══ SUPPLIED MATERIAL
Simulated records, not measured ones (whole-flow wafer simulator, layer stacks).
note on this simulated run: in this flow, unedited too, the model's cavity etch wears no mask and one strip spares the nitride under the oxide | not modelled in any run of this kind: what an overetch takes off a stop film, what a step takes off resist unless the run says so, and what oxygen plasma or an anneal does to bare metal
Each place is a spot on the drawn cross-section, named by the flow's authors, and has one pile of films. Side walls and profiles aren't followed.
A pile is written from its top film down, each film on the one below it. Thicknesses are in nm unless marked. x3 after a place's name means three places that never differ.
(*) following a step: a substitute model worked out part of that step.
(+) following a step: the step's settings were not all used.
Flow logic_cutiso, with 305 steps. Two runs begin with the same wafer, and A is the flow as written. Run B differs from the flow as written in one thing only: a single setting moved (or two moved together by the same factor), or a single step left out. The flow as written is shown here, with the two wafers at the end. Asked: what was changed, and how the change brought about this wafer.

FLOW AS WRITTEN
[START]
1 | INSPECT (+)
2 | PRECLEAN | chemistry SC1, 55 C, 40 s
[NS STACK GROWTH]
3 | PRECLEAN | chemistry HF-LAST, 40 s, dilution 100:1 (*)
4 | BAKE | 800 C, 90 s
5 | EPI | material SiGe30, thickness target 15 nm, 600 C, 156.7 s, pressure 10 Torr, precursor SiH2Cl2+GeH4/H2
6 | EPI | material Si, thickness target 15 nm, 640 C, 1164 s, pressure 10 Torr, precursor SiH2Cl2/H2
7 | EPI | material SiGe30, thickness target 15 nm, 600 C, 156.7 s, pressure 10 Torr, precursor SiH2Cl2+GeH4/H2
════

### ACTIVITY
In exact wording, restate the lines of the data above from the first through the one holding "note on this", and stop after that line.

### EXERCISE RESULT
Simulated records, not measured ones (whole-flow wafer simulator, layer stacks).
note on this simulated run: in this flow, unedited too, the model's cavity etch wears no mask and one strip spares the nitride under the oxide | not modelled in any run of this kind: what an overetch takes off a stop film, what a step takes off resist unless the run says so, and what oxygen plasma or an anneal does to bare metal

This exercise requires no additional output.